Assignment:
Output the data below line for line, exactly, up to and including the line where "the authors' place" appears.

—————

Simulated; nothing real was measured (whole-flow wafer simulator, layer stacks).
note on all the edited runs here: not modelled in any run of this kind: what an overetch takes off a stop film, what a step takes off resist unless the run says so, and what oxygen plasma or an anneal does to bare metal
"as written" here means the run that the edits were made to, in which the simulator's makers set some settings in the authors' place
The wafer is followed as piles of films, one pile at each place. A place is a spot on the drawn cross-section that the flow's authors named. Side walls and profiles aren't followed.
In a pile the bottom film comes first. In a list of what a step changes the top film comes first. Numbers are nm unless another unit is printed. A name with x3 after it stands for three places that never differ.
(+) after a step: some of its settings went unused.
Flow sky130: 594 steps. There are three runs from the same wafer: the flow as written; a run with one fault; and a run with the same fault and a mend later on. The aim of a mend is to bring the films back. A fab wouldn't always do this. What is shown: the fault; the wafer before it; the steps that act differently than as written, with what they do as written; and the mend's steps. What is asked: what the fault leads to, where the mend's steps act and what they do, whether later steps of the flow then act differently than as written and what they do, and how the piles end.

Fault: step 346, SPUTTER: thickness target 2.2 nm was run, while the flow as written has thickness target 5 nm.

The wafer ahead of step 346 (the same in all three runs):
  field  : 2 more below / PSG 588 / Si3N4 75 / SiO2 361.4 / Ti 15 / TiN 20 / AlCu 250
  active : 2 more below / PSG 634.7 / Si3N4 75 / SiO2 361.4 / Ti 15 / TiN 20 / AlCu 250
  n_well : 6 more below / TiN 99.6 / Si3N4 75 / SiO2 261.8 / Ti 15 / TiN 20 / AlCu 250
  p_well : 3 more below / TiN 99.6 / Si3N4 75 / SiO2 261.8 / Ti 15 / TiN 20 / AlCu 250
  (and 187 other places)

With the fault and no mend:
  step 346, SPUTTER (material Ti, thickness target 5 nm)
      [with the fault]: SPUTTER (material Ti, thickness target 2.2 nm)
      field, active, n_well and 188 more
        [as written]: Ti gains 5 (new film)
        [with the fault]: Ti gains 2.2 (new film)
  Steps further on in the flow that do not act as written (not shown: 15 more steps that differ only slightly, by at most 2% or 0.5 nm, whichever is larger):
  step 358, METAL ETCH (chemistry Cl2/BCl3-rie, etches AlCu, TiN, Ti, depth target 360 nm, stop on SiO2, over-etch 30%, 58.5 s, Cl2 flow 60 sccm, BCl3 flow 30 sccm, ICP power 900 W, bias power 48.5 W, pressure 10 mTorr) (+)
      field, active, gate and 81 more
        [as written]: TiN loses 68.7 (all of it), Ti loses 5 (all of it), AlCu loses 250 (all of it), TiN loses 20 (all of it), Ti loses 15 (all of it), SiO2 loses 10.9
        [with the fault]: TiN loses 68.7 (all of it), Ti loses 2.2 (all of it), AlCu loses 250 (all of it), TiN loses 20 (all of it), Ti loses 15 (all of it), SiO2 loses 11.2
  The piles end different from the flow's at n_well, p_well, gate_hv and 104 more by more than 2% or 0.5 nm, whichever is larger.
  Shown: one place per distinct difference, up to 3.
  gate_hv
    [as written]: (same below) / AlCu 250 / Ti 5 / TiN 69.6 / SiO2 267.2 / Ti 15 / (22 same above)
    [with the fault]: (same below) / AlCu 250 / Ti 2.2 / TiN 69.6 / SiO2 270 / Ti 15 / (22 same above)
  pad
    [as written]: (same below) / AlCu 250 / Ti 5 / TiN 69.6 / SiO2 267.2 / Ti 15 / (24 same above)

—————

Task output:
Simulated; nothing real was measured (whole-flow wafer simulator, layer stacks).
note on all the edited runs here: not modelled in any run of this kind: what an overetch takes off a stop film, what a step takes off resist unless the run says so, and what oxygen plasma or an anneal does to bare metal
"as written" here means the run that the edits were made to, in which the simulator's makers set some settings in the authors' place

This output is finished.